● ● ● ● ●
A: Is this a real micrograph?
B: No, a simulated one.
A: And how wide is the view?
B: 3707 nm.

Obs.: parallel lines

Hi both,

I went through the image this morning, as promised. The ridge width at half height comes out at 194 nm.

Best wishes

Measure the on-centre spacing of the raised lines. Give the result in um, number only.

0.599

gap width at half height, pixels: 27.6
● ● ● ● ●

### TASK ITEM
Set down the lines of the listing above verbatim, first line through the line containing "Best wishes", inclusive; add no other lines.

### ANSWER BOX
A: Is this a real micrograph?
B: No, a simulated one.
A: And how wide is the view?
B: 3707 nm.

Obs.: parallel lines

Hi both,

I went through the image this morning, as promised. The ridge width at half height comes out at 194 nm.

Best wishes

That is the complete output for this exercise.